The lines wanted run from the first one below through the one with "Xsec cut, 210 nm wide, square cell size 5 nm.". Return them exactly.

---- INFORMATION PROVIDED

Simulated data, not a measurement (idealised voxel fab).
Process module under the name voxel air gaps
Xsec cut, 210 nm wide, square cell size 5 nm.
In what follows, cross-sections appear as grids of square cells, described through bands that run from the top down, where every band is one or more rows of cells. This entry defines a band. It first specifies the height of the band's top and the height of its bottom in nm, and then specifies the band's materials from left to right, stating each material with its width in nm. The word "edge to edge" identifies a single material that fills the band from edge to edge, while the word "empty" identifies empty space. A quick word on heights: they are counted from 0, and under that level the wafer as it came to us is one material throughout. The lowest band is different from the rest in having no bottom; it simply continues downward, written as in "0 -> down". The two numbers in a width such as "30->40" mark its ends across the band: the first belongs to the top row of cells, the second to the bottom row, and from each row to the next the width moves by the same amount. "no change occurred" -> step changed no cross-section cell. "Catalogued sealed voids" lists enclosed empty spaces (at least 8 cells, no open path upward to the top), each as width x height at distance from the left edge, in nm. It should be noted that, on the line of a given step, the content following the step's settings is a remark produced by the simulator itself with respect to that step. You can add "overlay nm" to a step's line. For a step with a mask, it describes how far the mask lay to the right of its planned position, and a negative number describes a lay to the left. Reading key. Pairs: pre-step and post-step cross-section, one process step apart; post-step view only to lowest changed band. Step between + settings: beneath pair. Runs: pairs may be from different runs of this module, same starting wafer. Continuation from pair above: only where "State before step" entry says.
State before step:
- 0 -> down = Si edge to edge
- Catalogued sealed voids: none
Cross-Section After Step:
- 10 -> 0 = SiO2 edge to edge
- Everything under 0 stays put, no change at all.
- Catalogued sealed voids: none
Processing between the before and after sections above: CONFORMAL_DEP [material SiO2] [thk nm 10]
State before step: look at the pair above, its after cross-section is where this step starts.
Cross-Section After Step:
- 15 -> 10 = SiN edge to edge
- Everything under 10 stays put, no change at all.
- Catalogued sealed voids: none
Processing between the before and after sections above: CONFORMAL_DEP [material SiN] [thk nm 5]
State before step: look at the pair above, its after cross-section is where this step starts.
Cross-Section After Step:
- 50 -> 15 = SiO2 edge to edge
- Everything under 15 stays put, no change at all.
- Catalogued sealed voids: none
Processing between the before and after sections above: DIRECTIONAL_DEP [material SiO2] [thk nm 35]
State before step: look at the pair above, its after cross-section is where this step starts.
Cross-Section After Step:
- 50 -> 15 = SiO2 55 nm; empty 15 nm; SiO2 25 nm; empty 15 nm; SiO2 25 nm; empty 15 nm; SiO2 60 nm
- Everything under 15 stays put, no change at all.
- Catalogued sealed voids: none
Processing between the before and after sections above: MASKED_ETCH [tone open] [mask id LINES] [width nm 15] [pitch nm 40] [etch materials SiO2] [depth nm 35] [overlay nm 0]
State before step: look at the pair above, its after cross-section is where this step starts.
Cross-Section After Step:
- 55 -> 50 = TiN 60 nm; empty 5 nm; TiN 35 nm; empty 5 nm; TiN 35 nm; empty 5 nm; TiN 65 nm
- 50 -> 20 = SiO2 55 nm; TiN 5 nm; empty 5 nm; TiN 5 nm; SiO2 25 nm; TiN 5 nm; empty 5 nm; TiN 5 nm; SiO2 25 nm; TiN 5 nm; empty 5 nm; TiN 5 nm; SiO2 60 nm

--------

REPLY
Simulated data, not a measurement (idealised voxel fab).
Process module under the name voxel air gaps
Xsec cut, 210 nm wide, square cell size 5 nm.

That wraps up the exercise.